------ Dataset entries ------

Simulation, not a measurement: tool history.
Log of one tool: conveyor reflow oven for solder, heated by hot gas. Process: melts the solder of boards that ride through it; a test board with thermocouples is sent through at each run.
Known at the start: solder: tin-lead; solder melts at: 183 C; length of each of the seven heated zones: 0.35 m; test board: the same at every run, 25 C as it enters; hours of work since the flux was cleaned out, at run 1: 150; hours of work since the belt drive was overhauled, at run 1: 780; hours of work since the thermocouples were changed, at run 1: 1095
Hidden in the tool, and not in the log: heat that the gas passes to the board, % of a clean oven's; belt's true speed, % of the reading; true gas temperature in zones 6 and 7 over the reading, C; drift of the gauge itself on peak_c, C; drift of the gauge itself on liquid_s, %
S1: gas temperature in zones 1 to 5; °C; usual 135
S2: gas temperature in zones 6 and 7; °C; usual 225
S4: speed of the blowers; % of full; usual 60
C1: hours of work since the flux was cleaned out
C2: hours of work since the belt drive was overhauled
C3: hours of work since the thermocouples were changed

------

Beginning with the line above that contains "Hidden in the", copy each line exactly up to and including the line that contains "C1: hours of", and go no further.

## Written response
Hidden in the tool, and not in the log: heat that the gas passes to the board, % of a clean oven's; belt's true speed, % of the reading; true gas temperature in zones 6 and 7 over the reading, C; drift of the gauge itself on peak_c, C; drift of the gauge itself on liquid_s, %
S1: gas temperature in zones 1 to 5; °C; usual 135
S2: gas temperature in zones 6 and 7; °C; usual 225
S4: speed of the blowers; % of full; usual 60
C1: hours of work since the flux was cleaned out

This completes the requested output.